→ **SUPPLIED INFORMATION**
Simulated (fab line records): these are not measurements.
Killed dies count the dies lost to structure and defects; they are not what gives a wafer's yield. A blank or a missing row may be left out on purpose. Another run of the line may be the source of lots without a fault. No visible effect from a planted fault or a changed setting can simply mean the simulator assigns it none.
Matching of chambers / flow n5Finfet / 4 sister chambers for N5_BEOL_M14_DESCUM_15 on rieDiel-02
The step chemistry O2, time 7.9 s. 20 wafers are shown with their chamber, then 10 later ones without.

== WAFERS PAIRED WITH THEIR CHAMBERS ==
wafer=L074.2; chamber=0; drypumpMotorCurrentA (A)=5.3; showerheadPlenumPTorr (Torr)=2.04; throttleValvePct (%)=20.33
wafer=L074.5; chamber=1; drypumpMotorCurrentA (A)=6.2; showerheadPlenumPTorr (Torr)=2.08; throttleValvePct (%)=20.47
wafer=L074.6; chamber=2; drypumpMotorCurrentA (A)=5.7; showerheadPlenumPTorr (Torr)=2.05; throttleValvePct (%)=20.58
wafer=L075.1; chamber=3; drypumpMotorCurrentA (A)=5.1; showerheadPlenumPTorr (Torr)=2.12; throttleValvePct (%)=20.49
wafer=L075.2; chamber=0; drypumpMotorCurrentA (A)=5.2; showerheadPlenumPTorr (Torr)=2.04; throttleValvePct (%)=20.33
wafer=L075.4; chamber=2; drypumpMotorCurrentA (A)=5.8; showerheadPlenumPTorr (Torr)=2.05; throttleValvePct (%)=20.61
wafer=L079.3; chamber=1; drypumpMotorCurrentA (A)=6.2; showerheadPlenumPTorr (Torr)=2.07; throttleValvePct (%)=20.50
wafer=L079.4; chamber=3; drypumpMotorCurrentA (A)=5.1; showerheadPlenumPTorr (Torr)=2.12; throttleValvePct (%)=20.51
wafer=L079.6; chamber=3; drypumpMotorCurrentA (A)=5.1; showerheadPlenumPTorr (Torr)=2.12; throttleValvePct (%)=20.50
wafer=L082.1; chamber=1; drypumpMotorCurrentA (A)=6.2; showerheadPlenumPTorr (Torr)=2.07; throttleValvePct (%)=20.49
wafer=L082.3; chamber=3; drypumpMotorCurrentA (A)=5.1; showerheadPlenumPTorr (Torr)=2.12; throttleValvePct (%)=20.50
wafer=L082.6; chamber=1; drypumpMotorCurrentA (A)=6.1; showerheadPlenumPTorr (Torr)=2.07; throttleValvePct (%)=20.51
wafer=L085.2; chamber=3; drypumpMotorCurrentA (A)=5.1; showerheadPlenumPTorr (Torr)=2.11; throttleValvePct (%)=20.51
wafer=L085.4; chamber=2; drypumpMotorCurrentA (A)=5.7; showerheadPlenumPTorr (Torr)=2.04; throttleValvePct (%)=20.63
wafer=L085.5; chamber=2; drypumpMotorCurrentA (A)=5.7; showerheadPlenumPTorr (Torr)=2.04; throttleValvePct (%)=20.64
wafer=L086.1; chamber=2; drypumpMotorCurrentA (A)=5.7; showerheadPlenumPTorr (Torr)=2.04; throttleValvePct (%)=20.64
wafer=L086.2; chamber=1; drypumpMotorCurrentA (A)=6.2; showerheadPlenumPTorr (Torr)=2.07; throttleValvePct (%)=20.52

→ **ACTIVITY**
Print the lines above from the one with "The step chemistry" through the one with "wafer=L079.6; chamber=3; drypumpMotorCurrentA", both included, exactly as written and nothing more.

→ **REPLY**
The step chemistry O2, time 7.9 s. 20 wafers are shown with their chamber, then 10 later ones without.

== WAFERS PAIRED WITH THEIR CHAMBERS ==
wafer=L074.2; chamber=0; drypumpMotorCurrentA (A)=5.3; showerheadPlenumPTorr (Torr)=2.04; throttleValvePct (%)=20.33
wafer=L074.5; chamber=1; drypumpMotorCurrentA (A)=6.2; showerheadPlenumPTorr (Torr)=2.08; throttleValvePct (%)=20.47
wafer=L074.6; chamber=2; drypumpMotorCurrentA (A)=5.7; showerheadPlenumPTorr (Torr)=2.05; throttleValvePct (%)=20.58
wafer=L075.1; chamber=3; drypumpMotorCurrentA (A)=5.1; showerheadPlenumPTorr (Torr)=2.12; throttleValvePct (%)=20.49
wafer=L075.2; chamber=0; drypumpMotorCurrentA (A)=5.2; showerheadPlenumPTorr (Torr)=2.04; throttleValvePct (%)=20.33
wafer=L075.4; chamber=2; drypumpMotorCurrentA (A)=5.8; showerheadPlenumPTorr (Torr)=2.05; throttleValvePct (%)=20.61
wafer=L079.3; chamber=1; drypumpMotorCurrentA (A)=6.2; showerheadPlenumPTorr (Torr)=2.07; throttleValvePct (%)=20.50
wafer=L079.4; chamber=3; drypumpMotorCurrentA (A)=5.1; showerheadPlenumPTorr (Torr)=2.12; throttleValvePct (%)=20.51
wafer=L079.6; chamber=3; drypumpMotorCurrentA (A)=5.1; showerheadPlenumPTorr (Torr)=2.12; throttleValvePct (%)=20.50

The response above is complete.